Assigned task -
Give back the full data character for character.

....................

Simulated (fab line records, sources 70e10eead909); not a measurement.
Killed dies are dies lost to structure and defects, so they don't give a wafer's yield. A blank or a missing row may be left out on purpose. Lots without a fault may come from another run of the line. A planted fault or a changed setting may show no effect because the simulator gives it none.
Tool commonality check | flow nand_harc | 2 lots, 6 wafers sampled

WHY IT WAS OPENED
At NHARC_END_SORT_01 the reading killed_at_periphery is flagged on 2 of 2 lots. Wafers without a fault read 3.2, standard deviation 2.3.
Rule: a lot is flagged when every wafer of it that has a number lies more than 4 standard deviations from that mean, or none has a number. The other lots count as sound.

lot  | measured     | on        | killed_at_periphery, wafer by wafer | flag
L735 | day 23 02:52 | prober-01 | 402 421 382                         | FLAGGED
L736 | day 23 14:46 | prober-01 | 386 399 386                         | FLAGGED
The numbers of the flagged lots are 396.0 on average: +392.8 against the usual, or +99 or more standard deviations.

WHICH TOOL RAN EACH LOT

....................

Response box -
Simulated (fab line records, sources 70e10eead909); not a measurement.
Killed dies are dies lost to structure and defects, so they don't give a wafer's yield. A blank or a missing row may be left out on purpose. Lots without a fault may come from another run of the line. A planted fault or a changed setting may show no effect because the simulator gives it none.
Tool commonality check | flow nand_harc | 2 lots, 6 wafers sampled

WHY IT WAS OPENED
At NHARC_END_SORT_01 the reading killed_at_periphery is flagged on 2 of 2 lots. Wafers without a fault read 3.2, standard deviation 2.3.
Rule: a lot is flagged when every wafer of it that has a number lies more than 4 standard deviations from that mean, or none has a number. The other lots count as sound.

lot  | measured     | on        | killed_at_periphery, wafer by wafer | flag
L735 | day 23 02:52 | prober-01 | 402 421 382                         | FLAGGED
L736 | day 23 14:46 | prober-01 | 386 399 386                         | FLAGGED
The numbers of the flagged lots are 396.0 on average: +392.8 against the usual, or +99 or more standard deviations.

WHICH TOOL RAN EACH LOT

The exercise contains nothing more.